> [Requirement]
Your answer should be the entire listing, printed exactly.

> [Supplied information]

▶

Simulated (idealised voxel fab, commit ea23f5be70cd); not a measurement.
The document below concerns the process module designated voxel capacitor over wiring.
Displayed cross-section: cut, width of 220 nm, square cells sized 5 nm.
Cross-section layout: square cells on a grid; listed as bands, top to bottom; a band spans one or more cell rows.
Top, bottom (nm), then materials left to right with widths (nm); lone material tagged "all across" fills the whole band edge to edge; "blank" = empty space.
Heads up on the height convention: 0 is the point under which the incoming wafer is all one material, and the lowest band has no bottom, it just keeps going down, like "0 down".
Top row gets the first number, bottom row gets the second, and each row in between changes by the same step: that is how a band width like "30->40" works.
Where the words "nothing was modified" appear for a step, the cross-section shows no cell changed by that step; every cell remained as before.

◀

> [Exercise response]
Simulated (idealised voxel fab, commit ea23f5be70cd); not a measurement.
The document below concerns the process module designated voxel capacitor over wiring.
Displayed cross-section: cut, width of 220 nm, square cells sized 5 nm.
Cross-section layout: square cells on a grid; listed as bands, top to bottom; a band spans one or more cell rows.
Top, bottom (nm), then materials left to right with widths (nm); lone material tagged "all across" fills the whole band edge to edge; "blank" = empty space.
Heads up on the height convention: 0 is the point under which the incoming wafer is all one material, and the lowest band has no bottom, it just keeps going down, like "0 down".
Top row gets the first number, bottom row gets the second, and each row in between changes by the same step: that is how a band width like "30->40" works.
Where the words "nothing was modified" appear for a step, the cross-section shows no cell changed by that step; every cell remained as before.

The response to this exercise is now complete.